- SOURCE DATA:
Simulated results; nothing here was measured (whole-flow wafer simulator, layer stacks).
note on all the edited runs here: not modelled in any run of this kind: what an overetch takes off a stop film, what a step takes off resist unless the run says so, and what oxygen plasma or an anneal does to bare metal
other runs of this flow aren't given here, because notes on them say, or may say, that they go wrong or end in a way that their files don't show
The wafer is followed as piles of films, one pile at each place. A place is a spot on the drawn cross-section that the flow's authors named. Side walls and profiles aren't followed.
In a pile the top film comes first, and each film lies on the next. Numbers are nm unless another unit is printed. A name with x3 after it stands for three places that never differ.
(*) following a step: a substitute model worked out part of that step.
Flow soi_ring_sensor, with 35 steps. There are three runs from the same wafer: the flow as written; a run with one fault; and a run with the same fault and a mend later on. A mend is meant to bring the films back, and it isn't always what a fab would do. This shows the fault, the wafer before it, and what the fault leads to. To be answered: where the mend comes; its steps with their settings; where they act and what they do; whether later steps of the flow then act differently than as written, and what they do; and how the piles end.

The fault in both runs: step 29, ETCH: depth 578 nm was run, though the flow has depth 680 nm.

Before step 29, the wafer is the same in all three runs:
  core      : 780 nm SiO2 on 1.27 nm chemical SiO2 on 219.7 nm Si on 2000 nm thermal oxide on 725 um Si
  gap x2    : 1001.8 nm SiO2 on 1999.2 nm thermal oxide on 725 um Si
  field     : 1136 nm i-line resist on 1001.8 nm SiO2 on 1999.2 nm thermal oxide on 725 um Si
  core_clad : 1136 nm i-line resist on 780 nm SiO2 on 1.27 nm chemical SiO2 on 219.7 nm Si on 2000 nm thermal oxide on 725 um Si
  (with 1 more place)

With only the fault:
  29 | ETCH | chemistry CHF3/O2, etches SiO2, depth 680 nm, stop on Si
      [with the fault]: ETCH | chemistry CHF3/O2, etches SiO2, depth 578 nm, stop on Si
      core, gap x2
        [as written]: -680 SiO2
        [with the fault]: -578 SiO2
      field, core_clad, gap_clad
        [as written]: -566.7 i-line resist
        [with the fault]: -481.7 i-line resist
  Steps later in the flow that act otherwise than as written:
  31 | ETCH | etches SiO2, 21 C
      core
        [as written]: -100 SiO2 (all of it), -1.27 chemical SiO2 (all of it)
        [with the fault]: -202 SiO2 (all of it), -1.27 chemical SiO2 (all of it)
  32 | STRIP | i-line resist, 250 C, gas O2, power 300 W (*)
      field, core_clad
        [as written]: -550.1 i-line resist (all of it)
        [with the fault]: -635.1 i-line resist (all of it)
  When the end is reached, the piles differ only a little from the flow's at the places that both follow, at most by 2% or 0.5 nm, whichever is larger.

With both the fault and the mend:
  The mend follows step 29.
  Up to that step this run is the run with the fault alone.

- ACTIVITY:
Going back over the entries above, copy word for word every line from the one that has "[with the fault]: -202" on through the one that has "[with the fault]: -635.1".

- EXPECTED ANSWER:
        [with the fault]: -202 SiO2 (all of it), -1.27 chemical SiO2 (all of it)
  32 | STRIP | i-line resist, 250 C, gas O2, power 300 W (*)
      field, core_clad
        [as written]: -550.1 i-line resist (all of it)
        [with the fault]: -635.1 i-line resist (all of it)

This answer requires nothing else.